··· Provided material

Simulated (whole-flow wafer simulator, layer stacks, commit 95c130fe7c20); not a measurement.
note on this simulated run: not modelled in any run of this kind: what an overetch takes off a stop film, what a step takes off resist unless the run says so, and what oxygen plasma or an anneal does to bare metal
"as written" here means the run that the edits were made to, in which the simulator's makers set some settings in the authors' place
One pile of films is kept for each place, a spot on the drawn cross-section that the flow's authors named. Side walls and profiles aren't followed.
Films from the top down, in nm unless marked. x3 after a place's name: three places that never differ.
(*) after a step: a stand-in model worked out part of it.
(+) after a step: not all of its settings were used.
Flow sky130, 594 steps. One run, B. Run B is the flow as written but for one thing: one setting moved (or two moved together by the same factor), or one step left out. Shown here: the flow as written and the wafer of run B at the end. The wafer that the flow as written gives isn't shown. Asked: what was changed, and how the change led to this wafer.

······

> Brief: Down to the final line, write out all of the material exactly.

> Task response:
Simulated (whole-flow wafer simulator, layer stacks, commit 95c130fe7c20); not a measurement.
note on this simulated run: not modelled in any run of this kind: what an overetch takes off a stop film, what a step takes off resist unless the run says so, and what oxygen plasma or an anneal does to bare metal
"as written" here means the run that the edits were made to, in which the simulator's makers set some settings in the authors' place
One pile of films is kept for each place, a spot on the drawn cross-section that the flow's authors named. Side walls and profiles aren't followed.
Films from the top down, in nm unless marked. x3 after a place's name: three places that never differ.
(*) after a step: a stand-in model worked out part of it.
(+) after a step: not all of its settings were used.
Flow sky130, 594 steps. One run, B. Run B is the flow as written but for one thing: one setting moved (or two moved together by the same factor), or one step left out. Shown here: the flow as written and the wafer of run B at the end. The wafer that the flow as written gives isn't shown. Asked: what was changed, and how the change led to this wafer.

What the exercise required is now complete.